***** RECORD EXCERPTS *****
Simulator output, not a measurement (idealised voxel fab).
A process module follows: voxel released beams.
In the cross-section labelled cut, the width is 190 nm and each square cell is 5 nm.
*****

§ ASSIGNMENT:
Return the listing above verbatim.

§ EXERCISE RESULT:
Simulator output, not a measurement (idealised voxel fab).
A process module follows: voxel released beams.
In the cross-section labelled cut, the width is 190 nm and each square cell is 5 nm.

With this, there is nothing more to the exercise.